_Required action:_
Each entry should be duplicated exactly, with no line missing.

_Records shown:_
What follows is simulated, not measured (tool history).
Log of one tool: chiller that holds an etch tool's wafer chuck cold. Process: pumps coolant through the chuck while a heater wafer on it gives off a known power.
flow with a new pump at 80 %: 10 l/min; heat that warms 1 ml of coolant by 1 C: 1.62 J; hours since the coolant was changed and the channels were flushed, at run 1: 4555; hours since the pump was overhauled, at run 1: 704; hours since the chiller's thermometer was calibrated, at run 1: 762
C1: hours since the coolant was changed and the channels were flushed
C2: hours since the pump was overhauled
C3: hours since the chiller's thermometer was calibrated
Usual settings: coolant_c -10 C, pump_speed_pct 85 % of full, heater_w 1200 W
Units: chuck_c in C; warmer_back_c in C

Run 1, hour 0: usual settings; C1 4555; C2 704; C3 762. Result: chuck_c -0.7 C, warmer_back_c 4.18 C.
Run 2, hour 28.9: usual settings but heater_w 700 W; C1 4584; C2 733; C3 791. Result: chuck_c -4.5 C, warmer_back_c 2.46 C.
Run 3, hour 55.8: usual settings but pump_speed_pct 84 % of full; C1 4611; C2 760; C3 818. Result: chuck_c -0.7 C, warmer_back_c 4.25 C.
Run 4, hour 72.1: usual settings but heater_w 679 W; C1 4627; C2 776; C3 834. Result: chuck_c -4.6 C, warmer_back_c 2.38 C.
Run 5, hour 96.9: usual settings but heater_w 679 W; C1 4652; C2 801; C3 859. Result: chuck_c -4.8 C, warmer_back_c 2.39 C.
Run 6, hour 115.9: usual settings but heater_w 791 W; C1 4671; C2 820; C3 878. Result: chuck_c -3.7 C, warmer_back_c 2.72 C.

_Answer box:_
What follows is simulated, not measured (tool history).
Log of one tool: chiller that holds an etch tool's wafer chuck cold. Process: pumps coolant through the chuck while a heater wafer on it gives off a known power.
flow with a new pump at 80 %: 10 l/min; heat that warms 1 ml of coolant by 1 C: 1.62 J; hours since the coolant was changed and the channels were flushed, at run 1: 4555; hours since the pump was overhauled, at run 1: 704; hours since the chiller's thermometer was calibrated, at run 1: 762
C1: hours since the coolant was changed and the channels were flushed
C2: hours since the pump was overhauled
C3: hours since the chiller's thermometer was calibrated
Usual settings: coolant_c -10 C, pump_speed_pct 85 % of full, heater_w 1200 W
Units: chuck_c in C; warmer_back_c in C

Run 1, hour 0: usual settings; C1 4555; C2 704; C3 762. Result: chuck_c -0.7 C, warmer_back_c 4.18 C.
Run 2, hour 28.9: usual settings but heater_w 700 W; C1 4584; C2 733; C3 791. Result: chuck_c -4.5 C, warmer_back_c 2.46 C.
Run 3, hour 55.8: usual settings but pump_speed_pct 84 % of full; C1 4611; C2 760; C3 818. Result: chuck_c -0.7 C, warmer_back_c 4.25 C.
Run 4, hour 72.1: usual settings but heater_w 679 W; C1 4627; C2 776; C3 834. Result: chuck_c -4.6 C, warmer_back_c 2.38 C.
Run 5, hour 96.9: usual settings but heater_w 679 W; C1 4652; C2 801; C3 859. Result: chuck_c -4.8 C, warmer_back_c 2.39 C.
Run 6, hour 115.9: usual settings but heater_w 791 W; C1 4671; C2 820; C3 878. Result: chuck_c -3.7 C, warmer_back_c 2.72 C.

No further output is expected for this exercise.